────────────────────────────────────────
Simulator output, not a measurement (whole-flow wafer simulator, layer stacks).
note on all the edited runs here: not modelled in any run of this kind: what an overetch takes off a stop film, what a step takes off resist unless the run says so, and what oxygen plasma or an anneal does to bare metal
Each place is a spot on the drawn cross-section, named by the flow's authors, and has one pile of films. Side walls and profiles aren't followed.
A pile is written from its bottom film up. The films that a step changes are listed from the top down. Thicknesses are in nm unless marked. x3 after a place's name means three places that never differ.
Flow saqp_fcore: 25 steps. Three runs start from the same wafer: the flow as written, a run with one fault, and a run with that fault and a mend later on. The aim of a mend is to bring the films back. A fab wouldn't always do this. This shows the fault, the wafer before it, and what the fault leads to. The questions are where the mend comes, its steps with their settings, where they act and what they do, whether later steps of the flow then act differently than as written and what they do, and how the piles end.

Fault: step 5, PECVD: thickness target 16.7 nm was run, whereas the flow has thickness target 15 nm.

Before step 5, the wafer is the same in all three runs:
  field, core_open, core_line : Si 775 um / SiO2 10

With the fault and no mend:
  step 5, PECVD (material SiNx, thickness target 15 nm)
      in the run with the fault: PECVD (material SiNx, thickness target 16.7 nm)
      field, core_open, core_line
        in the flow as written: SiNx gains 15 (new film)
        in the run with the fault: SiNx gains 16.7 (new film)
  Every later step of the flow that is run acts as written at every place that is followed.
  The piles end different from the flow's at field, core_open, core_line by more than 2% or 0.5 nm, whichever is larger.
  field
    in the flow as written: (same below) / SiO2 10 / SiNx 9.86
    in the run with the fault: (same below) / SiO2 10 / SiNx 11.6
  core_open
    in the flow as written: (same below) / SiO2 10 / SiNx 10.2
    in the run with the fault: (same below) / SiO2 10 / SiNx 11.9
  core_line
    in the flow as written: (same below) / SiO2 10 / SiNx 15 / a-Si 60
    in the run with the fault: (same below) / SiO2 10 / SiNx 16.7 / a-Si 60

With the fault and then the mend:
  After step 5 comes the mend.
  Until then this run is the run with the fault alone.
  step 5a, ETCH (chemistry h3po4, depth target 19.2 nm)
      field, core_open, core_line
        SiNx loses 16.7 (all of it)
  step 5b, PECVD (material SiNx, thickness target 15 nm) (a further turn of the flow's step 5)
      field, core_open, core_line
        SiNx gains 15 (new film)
────────────────────────────────────────

_BRIEF_
When you reach the line holding "Fault: step 5, PECVD: thickness" in the records above, begin reproducing exactly, stop after the line holding "in the flow as written: SiNx", and output nothing else.

_SOLUTION_
Fault: step 5, PECVD: thickness target 16.7 nm was run, whereas the flow has thickness target 15 nm.

Before step 5, the wafer is the same in all three runs:
  field, core_open, core_line : Si 775 um / SiO2 10

With the fault and no mend:
  step 5, PECVD (material SiNx, thickness target 15 nm)
      in the run with the fault: PECVD (material SiNx, thickness target 16.7 nm)
      field, core_open, core_line
        in the flow as written: SiNx gains 15 (new film)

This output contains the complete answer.